● **Work request**: Please print the whole of the listing that follows exactly.

§ §
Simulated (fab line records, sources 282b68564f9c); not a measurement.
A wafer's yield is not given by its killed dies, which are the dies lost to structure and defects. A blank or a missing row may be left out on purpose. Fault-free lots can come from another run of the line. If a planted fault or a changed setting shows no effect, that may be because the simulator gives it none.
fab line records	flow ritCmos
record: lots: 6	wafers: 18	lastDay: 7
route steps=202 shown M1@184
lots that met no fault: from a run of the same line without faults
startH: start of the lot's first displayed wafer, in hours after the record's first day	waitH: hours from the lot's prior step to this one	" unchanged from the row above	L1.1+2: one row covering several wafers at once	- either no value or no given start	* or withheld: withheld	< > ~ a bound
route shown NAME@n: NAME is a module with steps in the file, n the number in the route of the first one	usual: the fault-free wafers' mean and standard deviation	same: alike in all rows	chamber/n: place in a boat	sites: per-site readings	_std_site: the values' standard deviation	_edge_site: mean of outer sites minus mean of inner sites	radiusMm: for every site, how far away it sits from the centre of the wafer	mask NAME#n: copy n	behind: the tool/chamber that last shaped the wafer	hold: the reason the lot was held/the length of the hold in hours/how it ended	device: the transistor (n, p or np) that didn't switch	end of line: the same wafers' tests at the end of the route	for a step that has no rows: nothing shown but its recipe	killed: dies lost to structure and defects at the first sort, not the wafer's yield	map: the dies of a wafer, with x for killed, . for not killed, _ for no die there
§ §

● **Written answer**:
Simulated (fab line records, sources 282b68564f9c); not a measurement.
A wafer's yield is not given by its killed dies, which are the dies lost to structure and defects. A blank or a missing row may be left out on purpose. Fault-free lots can come from another run of the line. If a planted fault or a changed setting shows no effect, that may be because the simulator gives it none.
fab line records	flow ritCmos
record: lots: 6	wafers: 18	lastDay: 7
route steps=202 shown M1@184
lots that met no fault: from a run of the same line without faults
startH: start of the lot's first displayed wafer, in hours after the record's first day	waitH: hours from the lot's prior step to this one	" unchanged from the row above	L1.1+2: one row covering several wafers at once	- either no value or no given start	* or withheld: withheld	< > ~ a bound
route shown NAME@n: NAME is a module with steps in the file, n the number in the route of the first one	usual: the fault-free wafers' mean and standard deviation	same: alike in all rows	chamber/n: place in a boat	sites: per-site readings	_std_site: the values' standard deviation	_edge_site: mean of outer sites minus mean of inner sites	radiusMm: for every site, how far away it sits from the centre of the wafer	mask NAME#n: copy n	behind: the tool/chamber that last shaped the wafer	hold: the reason the lot was held/the length of the hold in hours/how it ended	device: the transistor (n, p or np) that didn't switch	end of line: the same wafers' tests at the end of the route	for a step that has no rows: nothing shown but its recipe	killed: dies lost to structure and defects at the first sort, not the wafer's yield	map: the dies of a wafer, with x for killed, . for not killed, _ for no die there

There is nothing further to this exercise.